START Supplied records
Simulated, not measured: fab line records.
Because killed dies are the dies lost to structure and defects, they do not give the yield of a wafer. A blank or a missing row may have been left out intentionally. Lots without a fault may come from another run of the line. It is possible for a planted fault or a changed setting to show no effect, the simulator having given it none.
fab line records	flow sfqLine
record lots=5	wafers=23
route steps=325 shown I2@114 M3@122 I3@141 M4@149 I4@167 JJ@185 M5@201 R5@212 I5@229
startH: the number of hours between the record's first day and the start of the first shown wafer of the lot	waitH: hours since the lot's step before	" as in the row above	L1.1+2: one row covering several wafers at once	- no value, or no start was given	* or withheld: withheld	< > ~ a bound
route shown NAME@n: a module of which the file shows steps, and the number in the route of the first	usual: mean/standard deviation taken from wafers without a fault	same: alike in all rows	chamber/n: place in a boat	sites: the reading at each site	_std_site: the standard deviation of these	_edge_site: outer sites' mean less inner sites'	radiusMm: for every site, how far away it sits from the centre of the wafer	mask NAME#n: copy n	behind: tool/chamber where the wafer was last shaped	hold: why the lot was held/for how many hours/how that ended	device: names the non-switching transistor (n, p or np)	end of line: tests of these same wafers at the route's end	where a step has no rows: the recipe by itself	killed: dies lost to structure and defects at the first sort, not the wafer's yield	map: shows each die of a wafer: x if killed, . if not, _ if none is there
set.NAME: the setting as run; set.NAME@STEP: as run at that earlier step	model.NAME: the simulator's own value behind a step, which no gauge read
END Supplied records

## Work item
Please copy exactly the lines from the first line of the records above through the line containing "startH: the number", including both, and nothing more.

## Problem solution
Simulated, not measured: fab line records.
Because killed dies are the dies lost to structure and defects, they do not give the yield of a wafer. A blank or a missing row may have been left out intentionally. Lots without a fault may come from another run of the line. It is possible for a planted fault or a changed setting to show no effect, the simulator having given it none.
fab line records	flow sfqLine
record lots=5	wafers=23
route steps=325 shown I2@114 M3@122 I3@141 M4@149 I4@167 JJ@185 M5@201 R5@212 I5@229
startH: the number of hours between the record's first day and the start of the first shown wafer of the lot	waitH: hours since the lot's step before	" as in the row above	L1.1+2: one row covering several wafers at once	- no value, or no start was given	* or withheld: withheld	< > ~ a bound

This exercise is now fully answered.